** Given records follows **

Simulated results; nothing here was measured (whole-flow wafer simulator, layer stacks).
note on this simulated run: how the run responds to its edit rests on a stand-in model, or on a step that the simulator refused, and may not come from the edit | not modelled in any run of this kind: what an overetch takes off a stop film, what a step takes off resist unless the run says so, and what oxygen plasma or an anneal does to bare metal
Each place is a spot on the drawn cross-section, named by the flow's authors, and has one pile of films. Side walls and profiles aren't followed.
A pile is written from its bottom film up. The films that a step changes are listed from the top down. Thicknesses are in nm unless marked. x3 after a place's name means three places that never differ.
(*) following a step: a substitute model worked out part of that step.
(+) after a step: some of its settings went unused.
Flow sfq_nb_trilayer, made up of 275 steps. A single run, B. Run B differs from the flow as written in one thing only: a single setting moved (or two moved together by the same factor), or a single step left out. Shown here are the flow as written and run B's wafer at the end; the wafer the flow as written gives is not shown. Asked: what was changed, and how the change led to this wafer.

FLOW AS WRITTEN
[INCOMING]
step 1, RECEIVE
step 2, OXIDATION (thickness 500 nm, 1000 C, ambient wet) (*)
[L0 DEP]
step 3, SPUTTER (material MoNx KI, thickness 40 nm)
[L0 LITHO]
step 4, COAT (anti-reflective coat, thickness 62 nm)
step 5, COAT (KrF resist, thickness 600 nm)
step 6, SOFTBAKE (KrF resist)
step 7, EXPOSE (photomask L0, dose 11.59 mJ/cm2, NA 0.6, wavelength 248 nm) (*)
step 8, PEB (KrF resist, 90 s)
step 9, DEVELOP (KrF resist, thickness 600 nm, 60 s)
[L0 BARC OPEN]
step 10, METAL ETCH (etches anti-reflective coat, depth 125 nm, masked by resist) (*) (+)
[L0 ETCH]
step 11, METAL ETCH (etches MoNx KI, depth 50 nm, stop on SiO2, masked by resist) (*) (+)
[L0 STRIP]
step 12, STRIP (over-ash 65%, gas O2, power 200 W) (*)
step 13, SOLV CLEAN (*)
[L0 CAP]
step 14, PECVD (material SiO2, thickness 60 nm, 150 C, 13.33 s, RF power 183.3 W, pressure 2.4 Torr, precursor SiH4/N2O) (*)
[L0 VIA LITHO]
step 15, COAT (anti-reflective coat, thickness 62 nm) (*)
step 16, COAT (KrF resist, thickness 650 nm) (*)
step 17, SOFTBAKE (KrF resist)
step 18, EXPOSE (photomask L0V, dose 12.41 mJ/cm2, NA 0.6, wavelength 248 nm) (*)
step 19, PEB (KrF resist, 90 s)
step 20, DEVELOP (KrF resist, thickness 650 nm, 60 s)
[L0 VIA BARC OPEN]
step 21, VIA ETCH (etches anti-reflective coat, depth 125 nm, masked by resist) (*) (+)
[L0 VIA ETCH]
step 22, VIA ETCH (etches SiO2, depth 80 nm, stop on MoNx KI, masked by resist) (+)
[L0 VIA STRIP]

** End of Given records **

Work instruction
Stop after the line containing "Each place is": print exactly the lines from the start of the entries above up to it, that line included.

Solution
Simulated results; nothing here was measured (whole-flow wafer simulator, layer stacks).
note on this simulated run: how the run responds to its edit rests on a stand-in model, or on a step that the simulator refused, and may not come from the edit | not modelled in any run of this kind: what an overetch takes off a stop film, what a step takes off resist unless the run says so, and what oxygen plasma or an anneal does to bare metal
Each place is a spot on the drawn cross-section, named by the flow's authors, and has one pile of films. Side walls and profiles aren't followed.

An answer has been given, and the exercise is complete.